● **Assignment**: Given the entries that follow, write out exactly the lines starting at the one containing "11 ETCH: chemistry" and ending at the one containing "53 STRIP: chemistry", both ends included, and only those.

----------

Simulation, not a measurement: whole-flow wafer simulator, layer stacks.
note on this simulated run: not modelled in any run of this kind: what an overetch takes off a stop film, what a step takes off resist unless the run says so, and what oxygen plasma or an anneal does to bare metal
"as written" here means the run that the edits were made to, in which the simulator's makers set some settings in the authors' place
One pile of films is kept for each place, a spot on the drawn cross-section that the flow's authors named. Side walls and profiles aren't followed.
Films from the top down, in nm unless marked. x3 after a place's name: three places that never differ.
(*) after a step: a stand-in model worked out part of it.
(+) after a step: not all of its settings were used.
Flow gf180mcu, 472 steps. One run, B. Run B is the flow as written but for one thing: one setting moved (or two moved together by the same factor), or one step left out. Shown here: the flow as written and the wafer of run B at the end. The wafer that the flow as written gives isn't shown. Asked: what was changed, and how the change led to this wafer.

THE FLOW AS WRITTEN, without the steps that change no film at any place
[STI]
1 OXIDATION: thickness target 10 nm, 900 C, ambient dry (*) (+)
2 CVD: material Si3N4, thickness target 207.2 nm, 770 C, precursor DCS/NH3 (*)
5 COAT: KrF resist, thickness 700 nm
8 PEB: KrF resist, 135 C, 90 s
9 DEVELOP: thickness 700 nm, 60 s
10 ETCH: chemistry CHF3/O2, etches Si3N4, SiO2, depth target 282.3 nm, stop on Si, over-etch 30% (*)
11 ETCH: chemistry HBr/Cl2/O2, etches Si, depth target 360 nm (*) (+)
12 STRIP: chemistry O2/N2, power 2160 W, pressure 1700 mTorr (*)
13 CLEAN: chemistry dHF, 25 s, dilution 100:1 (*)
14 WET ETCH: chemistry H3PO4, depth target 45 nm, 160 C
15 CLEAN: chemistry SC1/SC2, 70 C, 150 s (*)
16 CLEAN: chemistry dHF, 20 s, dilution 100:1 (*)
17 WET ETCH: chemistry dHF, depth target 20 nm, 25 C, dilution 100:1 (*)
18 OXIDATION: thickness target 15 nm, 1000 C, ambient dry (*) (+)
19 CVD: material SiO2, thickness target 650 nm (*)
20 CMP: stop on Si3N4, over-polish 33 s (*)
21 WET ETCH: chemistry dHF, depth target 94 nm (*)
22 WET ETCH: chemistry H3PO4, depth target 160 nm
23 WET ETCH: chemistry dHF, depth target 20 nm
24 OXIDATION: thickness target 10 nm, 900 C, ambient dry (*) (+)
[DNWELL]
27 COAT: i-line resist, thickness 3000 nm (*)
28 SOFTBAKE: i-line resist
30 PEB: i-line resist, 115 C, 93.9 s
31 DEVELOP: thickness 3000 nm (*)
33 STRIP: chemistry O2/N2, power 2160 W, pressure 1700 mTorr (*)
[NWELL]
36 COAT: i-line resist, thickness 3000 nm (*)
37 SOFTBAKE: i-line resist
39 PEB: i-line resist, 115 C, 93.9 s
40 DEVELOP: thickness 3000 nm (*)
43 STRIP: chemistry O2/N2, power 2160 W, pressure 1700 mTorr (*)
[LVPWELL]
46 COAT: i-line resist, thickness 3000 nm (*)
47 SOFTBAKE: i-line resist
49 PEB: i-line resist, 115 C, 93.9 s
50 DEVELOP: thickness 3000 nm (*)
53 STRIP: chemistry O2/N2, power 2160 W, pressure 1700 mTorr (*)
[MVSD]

----------

● **Response**:
11 ETCH: chemistry HBr/Cl2/O2, etches Si, depth target 360 nm (*) (+)
12 STRIP: chemistry O2/N2, power 2160 W, pressure 1700 mTorr (*)
13 CLEAN: chemistry dHF, 25 s, dilution 100:1 (*)
14 WET ETCH: chemistry H3PO4, depth target 45 nm, 160 C
15 CLEAN: chemistry SC1/SC2, 70 C, 150 s (*)
16 CLEAN: chemistry dHF, 20 s, dilution 100:1 (*)
17 WET ETCH: chemistry dHF, depth target 20 nm, 25 C, dilution 100:1 (*)
18 OXIDATION: thickness target 15 nm, 1000 C, ambient dry (*) (+)
19 CVD: material SiO2, thickness target 650 nm (*)
20 CMP: stop on Si3N4, over-polish 33 s (*)
21 WET ETCH: chemistry dHF, depth target 94 nm (*)
22 WET ETCH: chemistry H3PO4, depth target 160 nm
23 WET ETCH: chemistry dHF, depth target 20 nm
24 OXIDATION: thickness target 10 nm, 900 C, ambient dry (*) (+)
[DNWELL]
27 COAT: i-line resist, thickness 3000 nm (*)
28 SOFTBAKE: i-line resist
30 PEB: i-line resist, 115 C, 93.9 s
31 DEVELOP: thickness 3000 nm (*)
33 STRIP: chemistry O2/N2, power 2160 W, pressure 1700 mTorr (*)
[NWELL]
36 COAT: i-line resist, thickness 3000 nm (*)
37 SOFTBAKE: i-line resist
39 PEB: i-line resist, 115 C, 93.9 s
40 DEVELOP: thickness 3000 nm (*)
43 STRIP: chemistry O2/N2, power 2160 W, pressure 1700 mTorr (*)
[LVPWELL]
46 COAT: i-line resist, thickness 3000 nm (*)
47 SOFTBAKE: i-line resist
49 PEB: i-line resist, 115 C, 93.9 s
50 DEVELOP: thickness 3000 nm (*)
53 STRIP: chemistry O2/N2, power 2160 W, pressure 1700 mTorr (*)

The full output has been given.